══ Records shown ══

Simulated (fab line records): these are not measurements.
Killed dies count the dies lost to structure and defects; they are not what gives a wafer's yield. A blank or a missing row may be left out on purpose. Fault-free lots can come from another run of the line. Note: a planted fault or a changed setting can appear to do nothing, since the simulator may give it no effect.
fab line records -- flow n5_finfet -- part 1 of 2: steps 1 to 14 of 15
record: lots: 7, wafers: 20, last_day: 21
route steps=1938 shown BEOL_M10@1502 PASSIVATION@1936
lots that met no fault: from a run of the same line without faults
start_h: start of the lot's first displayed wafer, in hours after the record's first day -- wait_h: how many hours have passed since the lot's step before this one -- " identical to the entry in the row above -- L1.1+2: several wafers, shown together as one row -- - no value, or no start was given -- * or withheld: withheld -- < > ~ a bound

═══

:: Assigned task ::
The full listing needs to be output again, exactly as it reads.

:: Your response ::
Simulated (fab line records): these are not measurements.
Killed dies count the dies lost to structure and defects; they are not what gives a wafer's yield. A blank or a missing row may be left out on purpose. Fault-free lots can come from another run of the line. Note: a planted fault or a changed setting can appear to do nothing, since the simulator may give it no effect.
fab line records -- flow n5_finfet -- part 1 of 2: steps 1 to 14 of 15
record: lots: 7, wafers: 20, last_day: 21
route steps=1938 shown BEOL_M10@1502 PASSIVATION@1936
lots that met no fault: from a run of the same line without faults
start_h: start of the lot's first displayed wafer, in hours after the record's first day -- wait_h: how many hours have passed since the lot's step before this one -- " identical to the entry in the row above -- L1.1+2: several wafers, shown together as one row -- - no value, or no start was given -- * or withheld: withheld -- < > ~ a bound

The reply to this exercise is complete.